Work order =
The records sit below this line. Repeat all of them exactly.

Data to examine =
|---|
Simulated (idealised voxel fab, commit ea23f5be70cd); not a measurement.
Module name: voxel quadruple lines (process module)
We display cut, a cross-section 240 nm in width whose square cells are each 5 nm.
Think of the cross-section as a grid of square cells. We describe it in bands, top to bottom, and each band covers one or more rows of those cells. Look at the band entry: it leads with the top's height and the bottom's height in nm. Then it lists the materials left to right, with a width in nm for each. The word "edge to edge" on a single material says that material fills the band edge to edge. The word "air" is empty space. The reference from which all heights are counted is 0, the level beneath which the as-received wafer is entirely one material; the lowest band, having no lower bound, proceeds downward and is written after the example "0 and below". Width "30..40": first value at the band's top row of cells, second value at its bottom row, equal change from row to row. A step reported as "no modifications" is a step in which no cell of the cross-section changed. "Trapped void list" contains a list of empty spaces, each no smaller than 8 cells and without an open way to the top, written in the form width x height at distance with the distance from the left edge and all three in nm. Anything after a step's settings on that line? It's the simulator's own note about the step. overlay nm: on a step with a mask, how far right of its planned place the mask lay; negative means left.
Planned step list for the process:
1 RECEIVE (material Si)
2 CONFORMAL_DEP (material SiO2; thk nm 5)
|---|

Exercise answer =
Simulated (idealised voxel fab, commit ea23f5be70cd); not a measurement.
Module name: voxel quadruple lines (process module)
We display cut, a cross-section 240 nm in width whose square cells are each 5 nm.
Think of the cross-section as a grid of square cells. We describe it in bands, top to bottom, and each band covers one or more rows of those cells. Look at the band entry: it leads with the top's height and the bottom's height in nm. Then it lists the materials left to right, with a width in nm for each. The word "edge to edge" on a single material says that material fills the band edge to edge. The word "air" is empty space. The reference from which all heights are counted is 0, the level beneath which the as-received wafer is entirely one material; the lowest band, having no lower bound, proceeds downward and is written after the example "0 and below". Width "30..40": first value at the band's top row of cells, second value at its bottom row, equal change from row to row. A step reported as "no modifications" is a step in which no cell of the cross-section changed. "Trapped void list" contains a list of empty spaces, each no smaller than 8 cells and without an open way to the top, written in the form width x height at distance with the distance from the left edge and all three in nm. Anything after a step's settings on that line? It's the simulator's own note about the step. overlay nm: on a step with a mask, how far right of its planned place the mask lay; negative means left.
Planned step list for the process:
1 RECEIVE (material Si)
2 CONFORMAL_DEP (material SiO2; thk nm 5)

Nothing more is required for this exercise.